# REQUIRED ACTION
Up to and including the line that contains "A wafer's yield", repeat each line of the data exactly, starting from the first.

# MATERIAL SHOWN
_ _ _ _ _ _ _

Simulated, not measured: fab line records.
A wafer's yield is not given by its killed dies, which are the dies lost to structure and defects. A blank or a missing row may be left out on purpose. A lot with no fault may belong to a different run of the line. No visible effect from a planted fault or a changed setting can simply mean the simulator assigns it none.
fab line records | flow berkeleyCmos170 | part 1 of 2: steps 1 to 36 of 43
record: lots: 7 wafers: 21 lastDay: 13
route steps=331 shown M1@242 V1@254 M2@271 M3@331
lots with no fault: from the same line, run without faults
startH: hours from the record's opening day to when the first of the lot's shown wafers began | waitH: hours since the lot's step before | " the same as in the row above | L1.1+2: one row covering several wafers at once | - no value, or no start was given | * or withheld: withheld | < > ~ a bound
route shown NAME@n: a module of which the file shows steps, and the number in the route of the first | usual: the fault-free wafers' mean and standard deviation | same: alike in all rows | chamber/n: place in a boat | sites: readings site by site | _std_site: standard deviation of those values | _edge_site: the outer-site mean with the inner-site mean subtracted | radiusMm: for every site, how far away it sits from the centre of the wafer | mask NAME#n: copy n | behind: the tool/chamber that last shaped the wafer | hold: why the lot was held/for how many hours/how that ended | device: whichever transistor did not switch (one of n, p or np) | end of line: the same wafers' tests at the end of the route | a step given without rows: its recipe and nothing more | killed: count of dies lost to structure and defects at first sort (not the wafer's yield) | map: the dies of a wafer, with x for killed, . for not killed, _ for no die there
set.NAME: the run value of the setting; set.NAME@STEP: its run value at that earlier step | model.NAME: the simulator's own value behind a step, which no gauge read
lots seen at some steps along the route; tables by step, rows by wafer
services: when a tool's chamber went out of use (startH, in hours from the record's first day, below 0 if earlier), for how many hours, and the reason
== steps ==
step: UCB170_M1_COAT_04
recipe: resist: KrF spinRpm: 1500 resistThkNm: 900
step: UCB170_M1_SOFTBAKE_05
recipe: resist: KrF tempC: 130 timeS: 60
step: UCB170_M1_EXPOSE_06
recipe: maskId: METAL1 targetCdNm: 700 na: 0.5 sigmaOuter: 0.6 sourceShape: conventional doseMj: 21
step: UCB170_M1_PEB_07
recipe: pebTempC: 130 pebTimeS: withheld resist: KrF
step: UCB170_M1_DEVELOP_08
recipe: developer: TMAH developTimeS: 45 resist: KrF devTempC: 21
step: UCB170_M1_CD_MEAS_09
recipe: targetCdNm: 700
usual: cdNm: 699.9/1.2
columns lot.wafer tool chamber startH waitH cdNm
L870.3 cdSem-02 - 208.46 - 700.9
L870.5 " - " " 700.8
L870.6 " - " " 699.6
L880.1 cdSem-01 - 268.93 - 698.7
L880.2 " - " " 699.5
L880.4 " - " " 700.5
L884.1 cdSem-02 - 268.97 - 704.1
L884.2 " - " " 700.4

_ _ _ _ _ _ _

# RESPONSE BOX
Simulated, not measured: fab line records.
A wafer's yield is not given by its killed dies, which are the dies lost to structure and defects. A blank or a missing row may be left out on purpose. A lot with no fault may belong to a different run of the line. No visible effect from a planted fault or a changed setting can simply mean the simulator assigns it none.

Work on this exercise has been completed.